- _Requirement_: Write down every entry once more, exactly as it reads.

- _Dataset content_:
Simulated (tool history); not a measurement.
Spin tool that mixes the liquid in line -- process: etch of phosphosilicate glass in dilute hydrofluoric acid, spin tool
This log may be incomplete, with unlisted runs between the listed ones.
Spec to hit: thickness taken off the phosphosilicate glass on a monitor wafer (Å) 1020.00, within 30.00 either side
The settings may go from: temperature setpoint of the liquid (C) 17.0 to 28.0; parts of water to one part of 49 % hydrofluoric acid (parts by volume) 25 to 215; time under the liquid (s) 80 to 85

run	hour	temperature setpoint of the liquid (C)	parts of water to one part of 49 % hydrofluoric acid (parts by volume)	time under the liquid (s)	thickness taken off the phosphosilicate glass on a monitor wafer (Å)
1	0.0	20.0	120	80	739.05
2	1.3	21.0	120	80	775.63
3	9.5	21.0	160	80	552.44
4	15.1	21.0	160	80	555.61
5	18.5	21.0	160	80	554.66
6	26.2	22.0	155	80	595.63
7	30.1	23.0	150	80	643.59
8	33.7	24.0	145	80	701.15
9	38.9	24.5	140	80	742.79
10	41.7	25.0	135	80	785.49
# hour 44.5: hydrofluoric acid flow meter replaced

- _Exercise solution_:
Simulated (tool history); not a measurement.
Spin tool that mixes the liquid in line -- process: etch of phosphosilicate glass in dilute hydrofluoric acid, spin tool
This log may be incomplete, with unlisted runs between the listed ones.
Spec to hit: thickness taken off the phosphosilicate glass on a monitor wafer (Å) 1020.00, within 30.00 either side
The settings may go from: temperature setpoint of the liquid (C) 17.0 to 28.0; parts of water to one part of 49 % hydrofluoric acid (parts by volume) 25 to 215; time under the liquid (s) 80 to 85

run	hour	temperature setpoint of the liquid (C)	parts of water to one part of 49 % hydrofluoric acid (parts by volume)	time under the liquid (s)	thickness taken off the phosphosilicate glass on a monitor wafer (Å)
1	0.0	20.0	120	80	739.05
2	1.3	21.0	120	80	775.63
3	9.5	21.0	160	80	552.44
4	15.1	21.0	160	80	555.61
5	18.5	21.0	160	80	554.66
6	26.2	22.0	155	80	595.63
7	30.1	23.0	150	80	643.59
8	33.7	24.0	145	80	701.15
9	38.9	24.5	140	80	742.79
10	41.7	25.0	135	80	785.49
# hour 44.5: hydrofluoric acid flow meter replaced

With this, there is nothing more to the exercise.